++++ Material shown ++++
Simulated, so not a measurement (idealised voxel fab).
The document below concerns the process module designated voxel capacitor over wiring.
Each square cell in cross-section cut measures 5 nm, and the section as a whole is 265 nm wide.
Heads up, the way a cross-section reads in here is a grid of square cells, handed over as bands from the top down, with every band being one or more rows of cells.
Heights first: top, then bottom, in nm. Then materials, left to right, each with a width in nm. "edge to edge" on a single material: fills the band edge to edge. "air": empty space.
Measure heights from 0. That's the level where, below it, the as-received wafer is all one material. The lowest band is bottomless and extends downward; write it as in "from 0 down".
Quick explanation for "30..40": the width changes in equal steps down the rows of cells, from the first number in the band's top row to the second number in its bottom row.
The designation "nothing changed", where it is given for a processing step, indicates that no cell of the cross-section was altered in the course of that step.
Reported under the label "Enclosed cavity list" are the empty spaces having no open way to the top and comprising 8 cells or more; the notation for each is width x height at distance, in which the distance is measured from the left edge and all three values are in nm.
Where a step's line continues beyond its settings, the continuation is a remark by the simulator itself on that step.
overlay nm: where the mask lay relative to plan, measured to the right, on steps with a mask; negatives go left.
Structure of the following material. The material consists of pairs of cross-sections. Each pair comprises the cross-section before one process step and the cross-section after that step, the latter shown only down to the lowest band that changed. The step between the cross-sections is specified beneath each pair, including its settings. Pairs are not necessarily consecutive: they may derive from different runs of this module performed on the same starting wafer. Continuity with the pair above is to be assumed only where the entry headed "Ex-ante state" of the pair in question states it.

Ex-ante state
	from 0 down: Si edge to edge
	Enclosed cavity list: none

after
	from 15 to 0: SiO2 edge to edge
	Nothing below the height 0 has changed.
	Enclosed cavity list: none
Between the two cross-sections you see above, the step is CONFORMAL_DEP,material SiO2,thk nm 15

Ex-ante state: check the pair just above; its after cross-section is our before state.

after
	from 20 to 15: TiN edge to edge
++++

Brief:
From the listing above, the lines starting with the one that has "Heads up, the" and running through the one that has "overlay nm: where" should be copied exactly, ends included.

Written answer:
Heads up, the way a cross-section reads in here is a grid of square cells, handed over as bands from the top down, with every band being one or more rows of cells.
Heights first: top, then bottom, in nm. Then materials, left to right, each with a width in nm. "edge to edge" on a single material: fills the band edge to edge. "air": empty space.
Measure heights from 0. That's the level where, below it, the as-received wafer is all one material. The lowest band is bottomless and extends downward; write it as in "from 0 down".
Quick explanation for "30..40": the width changes in equal steps down the rows of cells, from the first number in the band's top row to the second number in its bottom row.
The designation "nothing changed", where it is given for a processing step, indicates that no cell of the cross-section was altered in the course of that step.
Reported under the label "Enclosed cavity list" are the empty spaces having no open way to the top and comprising 8 cells or more; the notation for each is width x height at distance, in which the distance is measured from the left edge and all three values are in nm.
Where a step's line continues beyond its settings, the continuation is a remark by the simulator itself on that step.
overlay nm: where the mask lay relative to plan, measured to the right, on steps with a mask; negatives go left.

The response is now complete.